**WORK INSTRUCTION**
Reproduce exactly, and only, the lines below from the one containing "L756 | day 12" through the one containing "L739 | day 7 17:07".

**LISTED RECORDS**
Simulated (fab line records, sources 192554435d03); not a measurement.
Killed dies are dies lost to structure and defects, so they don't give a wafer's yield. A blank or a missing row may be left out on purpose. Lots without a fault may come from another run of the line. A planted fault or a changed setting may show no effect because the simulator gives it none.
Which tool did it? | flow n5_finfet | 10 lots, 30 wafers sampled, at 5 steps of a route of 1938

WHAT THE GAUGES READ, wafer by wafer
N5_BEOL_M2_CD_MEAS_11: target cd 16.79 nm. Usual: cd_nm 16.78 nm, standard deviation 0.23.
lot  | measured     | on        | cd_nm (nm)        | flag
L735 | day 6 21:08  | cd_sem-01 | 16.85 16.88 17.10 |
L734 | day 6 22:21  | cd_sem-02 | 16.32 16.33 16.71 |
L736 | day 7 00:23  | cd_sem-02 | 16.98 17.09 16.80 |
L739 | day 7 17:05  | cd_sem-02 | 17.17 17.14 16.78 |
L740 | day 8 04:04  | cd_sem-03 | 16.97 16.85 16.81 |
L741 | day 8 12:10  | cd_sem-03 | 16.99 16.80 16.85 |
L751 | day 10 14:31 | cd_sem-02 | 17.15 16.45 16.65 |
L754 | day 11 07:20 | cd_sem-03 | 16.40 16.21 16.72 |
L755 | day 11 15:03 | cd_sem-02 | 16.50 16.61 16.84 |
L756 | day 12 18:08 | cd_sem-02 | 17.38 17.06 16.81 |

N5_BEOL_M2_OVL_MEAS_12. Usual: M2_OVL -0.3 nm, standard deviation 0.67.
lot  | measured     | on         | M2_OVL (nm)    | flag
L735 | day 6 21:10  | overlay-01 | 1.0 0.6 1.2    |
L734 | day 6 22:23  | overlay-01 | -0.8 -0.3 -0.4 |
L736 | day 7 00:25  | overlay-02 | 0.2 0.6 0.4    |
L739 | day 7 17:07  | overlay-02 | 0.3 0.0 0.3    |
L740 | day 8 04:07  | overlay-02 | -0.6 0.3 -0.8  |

**RESULT**
L756 | day 12 18:08 | cd_sem-02 | 17.38 17.06 16.81 |

N5_BEOL_M2_OVL_MEAS_12. Usual: M2_OVL -0.3 nm, standard deviation 0.67.
lot  | measured     | on         | M2_OVL (nm)    | flag
L735 | day 6 21:10  | overlay-01 | 1.0 0.6 1.2    |
L734 | day 6 22:23  | overlay-01 | -0.8 -0.3 -0.4 |
L736 | day 7 00:25  | overlay-02 | 0.2 0.6 0.4    |
L739 | day 7 17:07  | overlay-02 | 0.3 0.0 0.3    |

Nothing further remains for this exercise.